■ ASSIGNED TASK ■
Give back every record below precisely as written.

■ RECORDED INFORMATION ■
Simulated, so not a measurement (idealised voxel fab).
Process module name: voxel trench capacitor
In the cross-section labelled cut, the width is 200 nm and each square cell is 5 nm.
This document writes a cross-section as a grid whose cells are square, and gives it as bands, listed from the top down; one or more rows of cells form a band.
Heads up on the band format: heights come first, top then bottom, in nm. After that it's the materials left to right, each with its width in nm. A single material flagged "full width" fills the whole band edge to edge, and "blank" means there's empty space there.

■ RESPONSE BOX ■
Simulated, so not a measurement (idealised voxel fab).
Process module name: voxel trench capacitor
In the cross-section labelled cut, the width is 200 nm and each square cell is 5 nm.
This document writes a cross-section as a grid whose cells are square, and gives it as bands, listed from the top down; one or more rows of cells form a band.
Heads up on the band format: heights come first, top then bottom, in nm. After that it's the materials left to right, each with its width in nm. A single material flagged "full width" fills the whole band edge to edge, and "blank" means there's empty space there.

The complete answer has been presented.